---------- SUPPLIED INFORMATION
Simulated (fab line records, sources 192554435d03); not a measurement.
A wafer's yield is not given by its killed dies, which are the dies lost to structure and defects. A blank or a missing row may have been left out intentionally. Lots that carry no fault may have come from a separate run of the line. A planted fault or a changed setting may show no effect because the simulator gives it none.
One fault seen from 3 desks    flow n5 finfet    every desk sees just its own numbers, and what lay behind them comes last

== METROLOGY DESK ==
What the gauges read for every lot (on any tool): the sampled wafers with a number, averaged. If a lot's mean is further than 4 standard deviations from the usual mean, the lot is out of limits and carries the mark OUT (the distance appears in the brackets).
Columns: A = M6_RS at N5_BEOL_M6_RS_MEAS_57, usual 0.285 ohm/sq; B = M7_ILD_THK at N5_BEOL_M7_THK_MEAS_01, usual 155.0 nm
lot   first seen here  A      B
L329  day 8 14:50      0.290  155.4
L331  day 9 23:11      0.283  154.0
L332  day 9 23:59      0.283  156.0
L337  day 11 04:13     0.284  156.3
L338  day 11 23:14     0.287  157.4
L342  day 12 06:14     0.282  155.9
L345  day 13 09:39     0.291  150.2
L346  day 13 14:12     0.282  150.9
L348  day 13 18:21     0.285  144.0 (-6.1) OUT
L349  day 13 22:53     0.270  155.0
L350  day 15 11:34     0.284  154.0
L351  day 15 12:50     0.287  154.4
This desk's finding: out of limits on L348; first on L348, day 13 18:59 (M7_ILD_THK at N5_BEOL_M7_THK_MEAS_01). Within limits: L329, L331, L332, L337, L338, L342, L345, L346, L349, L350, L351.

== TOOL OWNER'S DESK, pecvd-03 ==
--------------------

ACTION ITEM
Restate the data above word for word.

SOLUTION
Simulated (fab line records, sources 192554435d03); not a measurement.
A wafer's yield is not given by its killed dies, which are the dies lost to structure and defects. A blank or a missing row may have been left out intentionally. Lots that carry no fault may have come from a separate run of the line. A planted fault or a changed setting may show no effect because the simulator gives it none.
One fault seen from 3 desks    flow n5 finfet    every desk sees just its own numbers, and what lay behind them comes last

== METROLOGY DESK ==
What the gauges read for every lot (on any tool): the sampled wafers with a number, averaged. If a lot's mean is further than 4 standard deviations from the usual mean, the lot is out of limits and carries the mark OUT (the distance appears in the brackets).
Columns: A = M6_RS at N5_BEOL_M6_RS_MEAS_57, usual 0.285 ohm/sq; B = M7_ILD_THK at N5_BEOL_M7_THK_MEAS_01, usual 155.0 nm
lot   first seen here  A      B
L329  day 8 14:50      0.290  155.4
L331  day 9 23:11      0.283  154.0
L332  day 9 23:59      0.283  156.0
L337  day 11 04:13     0.284  156.3
L338  day 11 23:14     0.287  157.4
L342  day 12 06:14     0.282  155.9
L345  day 13 09:39     0.291  150.2
L346  day 13 14:12     0.282  150.9
L348  day 13 18:21     0.285  144.0 (-6.1) OUT
L349  day 13 22:53     0.270  155.0
L350  day 15 11:34     0.284  154.0
L351  day 15 12:50     0.287  154.4
This desk's finding: out of limits on L348; first on L348, day 13 18:59 (M7_ILD_THK at N5_BEOL_M7_THK_MEAS_01). Within limits: L329, L331, L332, L337, L338, L342, L345, L346, L349, L350, L351.

== TOOL OWNER'S DESK, pecvd-03 ==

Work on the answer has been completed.